* _Activity_:
Every line from the top of the material through the line holding "The tool's own" should be copied exactly, and only those lines.

*** Data extract ***

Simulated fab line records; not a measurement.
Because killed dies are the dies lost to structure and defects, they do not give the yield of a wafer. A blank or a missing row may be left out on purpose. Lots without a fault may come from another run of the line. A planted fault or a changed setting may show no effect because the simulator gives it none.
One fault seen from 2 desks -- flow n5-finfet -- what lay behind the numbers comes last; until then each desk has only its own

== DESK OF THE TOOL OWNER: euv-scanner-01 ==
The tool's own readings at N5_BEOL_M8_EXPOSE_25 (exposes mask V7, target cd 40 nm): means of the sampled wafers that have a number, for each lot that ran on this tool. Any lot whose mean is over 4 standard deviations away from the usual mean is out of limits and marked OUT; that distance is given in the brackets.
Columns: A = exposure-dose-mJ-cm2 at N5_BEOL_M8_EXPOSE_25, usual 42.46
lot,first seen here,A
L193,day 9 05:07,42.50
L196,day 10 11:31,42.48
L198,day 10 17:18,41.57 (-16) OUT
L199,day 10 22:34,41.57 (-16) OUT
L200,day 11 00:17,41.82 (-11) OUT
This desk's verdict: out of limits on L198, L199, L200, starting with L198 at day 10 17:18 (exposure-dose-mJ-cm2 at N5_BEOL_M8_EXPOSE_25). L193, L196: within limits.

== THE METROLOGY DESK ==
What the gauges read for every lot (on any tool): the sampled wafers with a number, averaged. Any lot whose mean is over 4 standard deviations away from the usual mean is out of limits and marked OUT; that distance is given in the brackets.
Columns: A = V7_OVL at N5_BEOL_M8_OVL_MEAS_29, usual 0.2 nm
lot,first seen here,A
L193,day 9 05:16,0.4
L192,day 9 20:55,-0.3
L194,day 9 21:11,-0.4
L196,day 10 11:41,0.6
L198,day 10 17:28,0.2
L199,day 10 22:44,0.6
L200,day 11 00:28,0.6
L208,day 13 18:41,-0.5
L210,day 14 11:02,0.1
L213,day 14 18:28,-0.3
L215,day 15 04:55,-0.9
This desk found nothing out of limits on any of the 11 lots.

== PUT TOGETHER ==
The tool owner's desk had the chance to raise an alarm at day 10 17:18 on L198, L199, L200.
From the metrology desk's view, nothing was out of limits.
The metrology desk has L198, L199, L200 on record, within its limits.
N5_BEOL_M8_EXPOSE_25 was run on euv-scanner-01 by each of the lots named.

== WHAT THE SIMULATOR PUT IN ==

*** End of Data extract ***

* _Exercise solution_:
Simulated fab line records; not a measurement.
Because killed dies are the dies lost to structure and defects, they do not give the yield of a wafer. A blank or a missing row may be left out on purpose. Lots without a fault may come from another run of the line. A planted fault or a changed setting may show no effect because the simulator gives it none.
One fault seen from 2 desks -- flow n5-finfet -- what lay behind the numbers comes last; until then each desk has only its own

== DESK OF THE TOOL OWNER: euv-scanner-01 ==
The tool's own readings at N5_BEOL_M8_EXPOSE_25 (exposes mask V7, target cd 40 nm): means of the sampled wafers that have a number, for each lot that ran on this tool. Any lot whose mean is over 4 standard deviations away from the usual mean is out of limits and marked OUT; that distance is given in the brackets.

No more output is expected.